▶ [Work instruction]: Each of the lines below must be written out exactly as shown.

_ _ _ _ _ _ _

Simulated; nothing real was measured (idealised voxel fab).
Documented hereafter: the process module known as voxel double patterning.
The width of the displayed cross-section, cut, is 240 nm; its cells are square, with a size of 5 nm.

_ _ _ _ _ _ _

▶ [Written response]:
Simulated; nothing real was measured (idealised voxel fab).
Documented hereafter: the process module known as voxel double patterning.
The width of the displayed cross-section, cut, is 240 nm; its cells are square, with a size of 5 nm.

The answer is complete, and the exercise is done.